-- Requirement --
Repeat, please, only the lines from the top of the data down to the line with "Each place is"; include both of those lines.

------------------------------------------------------------------------

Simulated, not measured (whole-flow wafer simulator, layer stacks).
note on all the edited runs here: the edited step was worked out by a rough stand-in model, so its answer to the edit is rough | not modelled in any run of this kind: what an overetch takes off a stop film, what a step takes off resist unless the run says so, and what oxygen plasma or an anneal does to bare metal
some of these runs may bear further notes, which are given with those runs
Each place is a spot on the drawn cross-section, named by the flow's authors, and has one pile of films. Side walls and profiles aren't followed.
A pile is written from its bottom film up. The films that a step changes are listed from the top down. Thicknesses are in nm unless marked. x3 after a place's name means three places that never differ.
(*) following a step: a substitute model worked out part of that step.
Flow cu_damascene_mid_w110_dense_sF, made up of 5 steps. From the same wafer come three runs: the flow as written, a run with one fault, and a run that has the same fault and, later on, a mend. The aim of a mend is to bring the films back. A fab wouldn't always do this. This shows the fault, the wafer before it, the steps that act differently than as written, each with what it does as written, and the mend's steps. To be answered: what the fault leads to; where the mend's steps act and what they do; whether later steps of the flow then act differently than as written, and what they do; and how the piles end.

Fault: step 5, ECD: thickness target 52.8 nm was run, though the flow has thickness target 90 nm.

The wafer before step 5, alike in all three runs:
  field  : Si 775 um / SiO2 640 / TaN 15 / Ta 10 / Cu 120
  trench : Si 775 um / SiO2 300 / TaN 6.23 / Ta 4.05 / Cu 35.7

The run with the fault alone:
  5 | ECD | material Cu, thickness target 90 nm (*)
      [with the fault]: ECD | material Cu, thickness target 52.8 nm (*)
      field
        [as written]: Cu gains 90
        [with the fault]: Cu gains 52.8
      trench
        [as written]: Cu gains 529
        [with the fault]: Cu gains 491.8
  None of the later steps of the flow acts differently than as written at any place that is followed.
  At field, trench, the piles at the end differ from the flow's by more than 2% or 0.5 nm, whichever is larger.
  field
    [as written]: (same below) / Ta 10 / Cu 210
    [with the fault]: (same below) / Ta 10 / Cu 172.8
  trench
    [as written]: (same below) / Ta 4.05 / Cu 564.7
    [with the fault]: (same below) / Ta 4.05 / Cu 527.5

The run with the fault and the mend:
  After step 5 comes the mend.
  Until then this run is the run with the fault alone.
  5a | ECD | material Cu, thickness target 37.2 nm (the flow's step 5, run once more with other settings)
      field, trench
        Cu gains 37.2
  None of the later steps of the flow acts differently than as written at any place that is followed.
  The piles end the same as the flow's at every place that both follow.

------------------------------------------------------------------------

-- Written response --
Simulated, not measured (whole-flow wafer simulator, layer stacks).
note on all the edited runs here: the edited step was worked out by a rough stand-in model, so its answer to the edit is rough | not modelled in any run of this kind: what an overetch takes off a stop film, what a step takes off resist unless the run says so, and what oxygen plasma or an anneal does to bare metal
some of these runs may bear further notes, which are given with those runs
Each place is a spot on the drawn cross-section, named by the flow's authors, and has one pile of films. Side walls and profiles aren't followed.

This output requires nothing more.